★ ★ ★ ★
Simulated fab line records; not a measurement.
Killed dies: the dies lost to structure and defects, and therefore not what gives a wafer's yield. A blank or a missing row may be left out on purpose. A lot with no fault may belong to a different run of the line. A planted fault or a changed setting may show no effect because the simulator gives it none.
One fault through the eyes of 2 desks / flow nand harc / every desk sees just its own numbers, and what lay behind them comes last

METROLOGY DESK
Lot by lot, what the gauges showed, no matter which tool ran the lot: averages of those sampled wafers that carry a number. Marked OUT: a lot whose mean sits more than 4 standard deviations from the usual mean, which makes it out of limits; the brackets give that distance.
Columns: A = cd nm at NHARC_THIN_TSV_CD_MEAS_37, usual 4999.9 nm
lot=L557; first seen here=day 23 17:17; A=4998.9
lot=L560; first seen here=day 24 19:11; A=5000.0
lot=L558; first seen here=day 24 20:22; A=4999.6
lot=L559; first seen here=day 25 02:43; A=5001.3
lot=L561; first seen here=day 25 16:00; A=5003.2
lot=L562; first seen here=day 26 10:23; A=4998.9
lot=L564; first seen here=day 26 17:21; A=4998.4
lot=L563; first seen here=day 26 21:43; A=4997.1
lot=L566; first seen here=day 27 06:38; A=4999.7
★ ★ ★ ★

→ **Work task**: Take the line above containing "lot=L564; first seen", the line containing "lot=L563; first seen", and all lines in between, and copy them exactly without anything else.

→ **Reply**:
lot=L564; first seen here=day 26 17:21; A=4998.4
lot=L563; first seen here=day 26 21:43; A=4997.1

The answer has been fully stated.